Content starts
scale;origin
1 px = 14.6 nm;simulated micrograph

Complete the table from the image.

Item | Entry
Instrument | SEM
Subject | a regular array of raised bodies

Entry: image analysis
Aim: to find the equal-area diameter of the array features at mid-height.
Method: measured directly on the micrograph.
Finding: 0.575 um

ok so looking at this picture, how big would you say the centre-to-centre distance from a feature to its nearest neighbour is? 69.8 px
Content ends

● Brief
Up to and including the line that contains "Method: measured directly on the micrograph.", restate each line of the material above word for word, beginning with its first line.

● Solution
scale;origin
1 px = 14.6 nm;simulated micrograph

Complete the table from the image.

Item | Entry
Instrument | SEM
Subject | a regular array of raised bodies

Entry: image analysis
Aim: to find the equal-area diameter of the array features at mid-height.
Method: measured directly on the micrograph.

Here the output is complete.